-------------------------
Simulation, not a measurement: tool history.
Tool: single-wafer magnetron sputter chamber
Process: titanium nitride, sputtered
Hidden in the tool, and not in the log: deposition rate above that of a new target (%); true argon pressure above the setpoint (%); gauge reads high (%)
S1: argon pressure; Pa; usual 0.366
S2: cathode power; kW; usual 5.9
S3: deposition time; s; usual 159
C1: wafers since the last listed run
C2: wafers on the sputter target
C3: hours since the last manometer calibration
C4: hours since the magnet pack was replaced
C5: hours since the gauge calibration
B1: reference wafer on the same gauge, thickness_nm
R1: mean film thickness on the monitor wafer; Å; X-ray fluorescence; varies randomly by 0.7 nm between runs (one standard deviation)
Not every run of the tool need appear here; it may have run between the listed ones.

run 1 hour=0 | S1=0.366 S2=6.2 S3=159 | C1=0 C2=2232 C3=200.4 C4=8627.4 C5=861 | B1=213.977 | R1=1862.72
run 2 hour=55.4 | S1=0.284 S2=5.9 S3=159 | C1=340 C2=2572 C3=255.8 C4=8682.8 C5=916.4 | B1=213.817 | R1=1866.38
-------------------------

■ Required action ■
Copy out each line of the data above, exactly, if it lies between the line holding "Tool: single-wafer magnetron sputter chamber" and the line holding "S2: cathode power; kW; usual 5.9", inclusive; copy no other line.

■ Exercise solution ■
Tool: single-wafer magnetron sputter chamber
Process: titanium nitride, sputtered
Hidden in the tool, and not in the log: deposition rate above that of a new target (%); true argon pressure above the setpoint (%); gauge reads high (%)
S1: argon pressure; Pa; usual 0.366
S2: cathode power; kW; usual 5.9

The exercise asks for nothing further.